**Work order**:
When you reach the line in the listing below that contains "overlay nm 0, +54", begin returning lines exactly as written, and stop after the line that contains "overlay nm 10, +54". Return no other lines.

**Dataset content**:
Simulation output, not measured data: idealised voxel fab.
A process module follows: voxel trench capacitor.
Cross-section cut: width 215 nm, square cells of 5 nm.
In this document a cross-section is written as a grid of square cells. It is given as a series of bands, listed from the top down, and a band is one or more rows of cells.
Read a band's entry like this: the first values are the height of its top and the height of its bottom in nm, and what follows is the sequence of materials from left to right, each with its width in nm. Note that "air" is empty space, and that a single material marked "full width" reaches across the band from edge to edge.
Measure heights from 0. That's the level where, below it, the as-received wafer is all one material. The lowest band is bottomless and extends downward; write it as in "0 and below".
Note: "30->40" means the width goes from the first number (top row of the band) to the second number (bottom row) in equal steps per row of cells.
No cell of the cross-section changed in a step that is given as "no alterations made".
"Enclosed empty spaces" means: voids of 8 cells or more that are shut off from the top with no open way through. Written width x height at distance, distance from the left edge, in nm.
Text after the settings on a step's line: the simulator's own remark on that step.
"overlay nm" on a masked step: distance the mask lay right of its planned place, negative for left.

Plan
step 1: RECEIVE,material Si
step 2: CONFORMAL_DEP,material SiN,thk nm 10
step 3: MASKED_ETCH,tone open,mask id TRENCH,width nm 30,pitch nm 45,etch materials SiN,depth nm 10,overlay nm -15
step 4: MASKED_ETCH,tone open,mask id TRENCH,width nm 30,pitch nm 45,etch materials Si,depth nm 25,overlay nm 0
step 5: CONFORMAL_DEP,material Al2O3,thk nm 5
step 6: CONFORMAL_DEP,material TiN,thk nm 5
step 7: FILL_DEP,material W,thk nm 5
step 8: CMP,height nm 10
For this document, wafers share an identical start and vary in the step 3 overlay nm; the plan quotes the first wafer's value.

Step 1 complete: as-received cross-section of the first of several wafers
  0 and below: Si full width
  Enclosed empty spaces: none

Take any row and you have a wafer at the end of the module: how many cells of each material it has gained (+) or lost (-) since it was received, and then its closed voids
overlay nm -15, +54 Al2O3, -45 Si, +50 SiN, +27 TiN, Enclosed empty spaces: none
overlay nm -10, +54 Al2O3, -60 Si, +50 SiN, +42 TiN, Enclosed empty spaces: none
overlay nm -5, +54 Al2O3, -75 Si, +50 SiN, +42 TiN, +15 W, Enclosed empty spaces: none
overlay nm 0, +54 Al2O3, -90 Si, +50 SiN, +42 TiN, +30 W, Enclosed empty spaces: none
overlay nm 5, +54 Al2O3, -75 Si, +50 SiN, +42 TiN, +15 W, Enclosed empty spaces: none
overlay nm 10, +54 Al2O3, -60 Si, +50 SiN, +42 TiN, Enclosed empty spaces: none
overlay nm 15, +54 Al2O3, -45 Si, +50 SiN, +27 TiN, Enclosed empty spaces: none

**Exercise response**:
overlay nm 0, +54 Al2O3, -90 Si, +50 SiN, +42 TiN, +30 W, Enclosed empty spaces: none
overlay nm 5, +54 Al2O3, -75 Si, +50 SiN, +42 TiN, +15 W, Enclosed empty spaces: none
overlay nm 10, +54 Al2O3, -60 Si, +50 SiN, +42 TiN, Enclosed empty spaces: none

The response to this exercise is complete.